ACTIVITY
The lines to reproduce run from the first one below to the line containing "lots untouched by", both included. Reproduce them exactly and nothing else.

INFORMATION
=-=-=

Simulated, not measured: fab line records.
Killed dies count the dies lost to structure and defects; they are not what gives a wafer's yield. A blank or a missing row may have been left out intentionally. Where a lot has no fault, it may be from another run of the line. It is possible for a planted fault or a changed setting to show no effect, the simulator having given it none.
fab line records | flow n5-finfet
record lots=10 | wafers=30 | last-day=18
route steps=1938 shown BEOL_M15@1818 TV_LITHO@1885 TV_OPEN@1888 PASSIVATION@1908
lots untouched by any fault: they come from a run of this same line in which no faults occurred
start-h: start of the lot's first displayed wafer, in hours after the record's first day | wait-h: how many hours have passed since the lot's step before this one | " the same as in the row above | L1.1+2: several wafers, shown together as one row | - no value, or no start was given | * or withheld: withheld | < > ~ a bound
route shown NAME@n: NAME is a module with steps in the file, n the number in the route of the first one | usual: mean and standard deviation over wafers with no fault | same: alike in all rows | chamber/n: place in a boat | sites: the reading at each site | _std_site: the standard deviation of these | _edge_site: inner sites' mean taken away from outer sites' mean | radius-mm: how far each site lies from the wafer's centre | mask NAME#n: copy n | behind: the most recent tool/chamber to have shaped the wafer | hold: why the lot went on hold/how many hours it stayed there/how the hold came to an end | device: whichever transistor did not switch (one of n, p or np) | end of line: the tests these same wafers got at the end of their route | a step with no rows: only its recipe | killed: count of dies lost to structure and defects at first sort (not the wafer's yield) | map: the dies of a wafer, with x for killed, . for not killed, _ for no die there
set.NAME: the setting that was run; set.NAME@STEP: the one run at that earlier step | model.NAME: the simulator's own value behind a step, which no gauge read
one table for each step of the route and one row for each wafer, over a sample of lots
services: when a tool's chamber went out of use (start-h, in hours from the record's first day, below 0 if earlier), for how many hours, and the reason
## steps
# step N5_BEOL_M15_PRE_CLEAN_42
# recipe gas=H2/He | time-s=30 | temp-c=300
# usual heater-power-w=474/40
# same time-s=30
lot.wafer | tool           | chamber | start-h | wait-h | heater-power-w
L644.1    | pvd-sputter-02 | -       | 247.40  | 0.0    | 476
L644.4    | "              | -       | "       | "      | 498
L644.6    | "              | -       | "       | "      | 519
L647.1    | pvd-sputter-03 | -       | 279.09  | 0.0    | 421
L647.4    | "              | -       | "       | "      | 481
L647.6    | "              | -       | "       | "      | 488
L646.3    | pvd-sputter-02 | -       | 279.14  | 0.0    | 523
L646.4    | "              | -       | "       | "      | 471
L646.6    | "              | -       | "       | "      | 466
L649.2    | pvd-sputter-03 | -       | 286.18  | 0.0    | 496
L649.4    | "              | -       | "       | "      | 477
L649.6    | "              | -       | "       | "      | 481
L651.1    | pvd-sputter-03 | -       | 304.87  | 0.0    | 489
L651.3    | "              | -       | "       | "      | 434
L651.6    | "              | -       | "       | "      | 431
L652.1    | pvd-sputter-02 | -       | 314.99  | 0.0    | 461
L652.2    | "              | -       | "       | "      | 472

=-=-=

WRITTEN ANSWER
Simulated, not measured: fab line records.
Killed dies count the dies lost to structure and defects; they are not what gives a wafer's yield. A blank or a missing row may have been left out intentionally. Where a lot has no fault, it may be from another run of the line. It is possible for a planted fault or a changed setting to show no effect, the simulator having given it none.
fab line records | flow n5-finfet
record lots=10 | wafers=30 | last-day=18
route steps=1938 shown BEOL_M15@1818 TV_LITHO@1885 TV_OPEN@1888 PASSIVATION@1908
lots untouched by any fault: they come from a run of this same line in which no faults occurred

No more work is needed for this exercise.